ACTION ITEM: Go through the lines below and retype each one exactly.

[[ DATA FOR REVIEW, beginning ]]

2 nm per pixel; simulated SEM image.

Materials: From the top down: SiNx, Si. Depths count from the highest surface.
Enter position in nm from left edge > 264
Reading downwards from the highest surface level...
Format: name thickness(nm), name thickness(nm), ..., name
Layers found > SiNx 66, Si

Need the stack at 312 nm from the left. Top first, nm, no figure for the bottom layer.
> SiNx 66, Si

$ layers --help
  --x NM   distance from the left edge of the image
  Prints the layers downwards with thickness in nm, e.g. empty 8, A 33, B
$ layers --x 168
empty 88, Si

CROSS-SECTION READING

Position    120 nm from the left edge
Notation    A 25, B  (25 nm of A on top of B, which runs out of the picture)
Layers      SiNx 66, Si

[[ DATA FOR REVIEW, end ]]

YOUR RESPONSE:
2 nm per pixel; simulated SEM image.

Materials: From the top down: SiNx, Si. Depths count from the highest surface.
Enter position in nm from left edge > 264
Reading downwards from the highest surface level...
Format: name thickness(nm), name thickness(nm), ..., name
Layers found > SiNx 66, Si

Need the stack at 312 nm from the left. Top first, nm, no figure for the bottom layer.
> SiNx 66, Si

$ layers --help
  --x NM   distance from the left edge of the image
  Prints the layers downwards with thickness in nm, e.g. empty 8, A 33, B
$ layers --x 168
empty 88, Si

CROSS-SECTION READING

Position    120 nm from the left edge
Notation    A 25, B  (25 nm of A on top of B, which runs out of the picture)
Layers      SiNx 66, Si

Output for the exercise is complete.